# WORK INSTRUCTION
When you reach the line containing "Pictured: cross-section cut, 190", stop after it; until then, copy each line of the listing exactly, starting with the first.

**** EXTRACTED DATA ****
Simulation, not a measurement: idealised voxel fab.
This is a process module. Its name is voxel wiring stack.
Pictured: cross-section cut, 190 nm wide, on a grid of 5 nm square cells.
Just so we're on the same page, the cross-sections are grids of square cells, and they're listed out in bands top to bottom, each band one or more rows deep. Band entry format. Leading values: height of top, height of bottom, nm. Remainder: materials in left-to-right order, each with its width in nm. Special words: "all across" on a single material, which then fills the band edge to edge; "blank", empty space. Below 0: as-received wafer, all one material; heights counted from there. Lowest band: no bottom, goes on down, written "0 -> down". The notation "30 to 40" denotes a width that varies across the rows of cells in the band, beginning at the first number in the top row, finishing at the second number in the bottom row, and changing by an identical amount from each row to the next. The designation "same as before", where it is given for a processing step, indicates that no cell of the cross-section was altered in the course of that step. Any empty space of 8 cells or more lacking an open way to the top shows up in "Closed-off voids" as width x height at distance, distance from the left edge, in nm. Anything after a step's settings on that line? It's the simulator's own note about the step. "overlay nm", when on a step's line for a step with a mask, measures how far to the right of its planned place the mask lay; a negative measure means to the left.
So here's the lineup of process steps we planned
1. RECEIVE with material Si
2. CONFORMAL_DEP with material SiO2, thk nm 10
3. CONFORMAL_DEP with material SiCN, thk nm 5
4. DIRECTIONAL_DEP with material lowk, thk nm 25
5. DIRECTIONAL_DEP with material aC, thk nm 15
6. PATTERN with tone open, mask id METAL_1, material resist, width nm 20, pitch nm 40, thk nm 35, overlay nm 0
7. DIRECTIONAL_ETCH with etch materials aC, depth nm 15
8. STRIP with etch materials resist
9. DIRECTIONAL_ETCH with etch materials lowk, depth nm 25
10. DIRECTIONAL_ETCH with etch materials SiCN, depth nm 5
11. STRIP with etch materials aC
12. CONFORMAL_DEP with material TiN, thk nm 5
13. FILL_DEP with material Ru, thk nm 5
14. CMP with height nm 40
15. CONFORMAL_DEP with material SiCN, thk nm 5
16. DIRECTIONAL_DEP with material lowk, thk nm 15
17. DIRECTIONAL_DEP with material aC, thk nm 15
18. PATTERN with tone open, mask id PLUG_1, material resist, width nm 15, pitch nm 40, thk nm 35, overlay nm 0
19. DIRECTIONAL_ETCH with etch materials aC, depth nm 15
****

# WRITTEN ANSWER
Simulation, not a measurement: idealised voxel fab.
This is a process module. Its name is voxel wiring stack.
Pictured: cross-section cut, 190 nm wide, on a grid of 5 nm square cells.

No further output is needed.